REQUIREMENT: Output only the lines below that start at the line containing "Killed dies are" and end at the line containing "At each step", with both ends kept.

RECORDED DATA:
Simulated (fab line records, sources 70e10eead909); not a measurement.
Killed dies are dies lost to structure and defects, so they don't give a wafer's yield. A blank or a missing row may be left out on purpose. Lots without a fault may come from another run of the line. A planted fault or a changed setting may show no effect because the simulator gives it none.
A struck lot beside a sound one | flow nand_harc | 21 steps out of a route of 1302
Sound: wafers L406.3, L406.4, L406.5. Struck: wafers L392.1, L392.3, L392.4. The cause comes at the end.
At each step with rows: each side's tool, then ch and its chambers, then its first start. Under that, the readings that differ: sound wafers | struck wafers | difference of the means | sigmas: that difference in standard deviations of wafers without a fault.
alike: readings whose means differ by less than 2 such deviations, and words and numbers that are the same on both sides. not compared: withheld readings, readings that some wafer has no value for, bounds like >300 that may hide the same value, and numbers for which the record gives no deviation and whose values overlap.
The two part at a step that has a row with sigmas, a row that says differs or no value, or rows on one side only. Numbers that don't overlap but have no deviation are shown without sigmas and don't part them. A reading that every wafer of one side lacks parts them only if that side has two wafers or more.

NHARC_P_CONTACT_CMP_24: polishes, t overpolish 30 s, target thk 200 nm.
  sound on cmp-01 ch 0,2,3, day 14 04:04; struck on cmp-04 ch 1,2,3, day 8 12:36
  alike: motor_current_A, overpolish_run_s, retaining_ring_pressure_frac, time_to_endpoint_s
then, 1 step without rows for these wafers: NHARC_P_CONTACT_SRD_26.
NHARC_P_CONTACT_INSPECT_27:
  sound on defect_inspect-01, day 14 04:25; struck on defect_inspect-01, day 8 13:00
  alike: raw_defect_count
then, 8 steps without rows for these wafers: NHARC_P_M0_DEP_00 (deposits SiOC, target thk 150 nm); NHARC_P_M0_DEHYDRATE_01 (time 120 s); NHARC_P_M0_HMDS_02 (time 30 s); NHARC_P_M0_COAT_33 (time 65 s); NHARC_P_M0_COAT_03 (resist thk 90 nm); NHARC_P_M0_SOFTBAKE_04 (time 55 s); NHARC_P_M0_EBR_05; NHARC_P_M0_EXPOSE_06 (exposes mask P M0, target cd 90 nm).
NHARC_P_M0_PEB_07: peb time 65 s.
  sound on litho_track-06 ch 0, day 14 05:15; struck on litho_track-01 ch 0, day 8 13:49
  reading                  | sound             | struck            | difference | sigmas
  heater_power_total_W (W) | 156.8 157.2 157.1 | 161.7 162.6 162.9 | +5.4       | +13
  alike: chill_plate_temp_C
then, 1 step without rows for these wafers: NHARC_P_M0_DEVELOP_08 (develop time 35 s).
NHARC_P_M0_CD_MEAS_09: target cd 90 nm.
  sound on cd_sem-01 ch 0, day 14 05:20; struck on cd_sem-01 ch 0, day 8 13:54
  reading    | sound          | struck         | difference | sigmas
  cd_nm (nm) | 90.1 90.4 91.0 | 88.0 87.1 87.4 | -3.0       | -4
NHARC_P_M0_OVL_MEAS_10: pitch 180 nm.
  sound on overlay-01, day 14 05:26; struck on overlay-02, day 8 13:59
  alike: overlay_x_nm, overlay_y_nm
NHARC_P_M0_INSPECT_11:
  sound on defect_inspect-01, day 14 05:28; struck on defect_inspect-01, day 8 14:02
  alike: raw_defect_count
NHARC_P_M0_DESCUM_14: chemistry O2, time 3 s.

PROBLEM SOLUTION:
Killed dies are dies lost to structure and defects, so they don't give a wafer's yield. A blank or a missing row may be left out on purpose. Lots without a fault may come from another run of the line. A planted fault or a changed setting may show no effect because the simulator gives it none.
A struck lot beside a sound one | flow nand_harc | 21 steps out of a route of 1302
Sound: wafers L406.3, L406.4, L406.5. Struck: wafers L392.1, L392.3, L392.4. The cause comes at the end.
At each step with rows: each side's tool, then ch and its chambers, then its first start. Under that, the readings that differ: sound wafers | struck wafers | difference of the means | sigmas: that difference in standard deviations of wafers without a fault.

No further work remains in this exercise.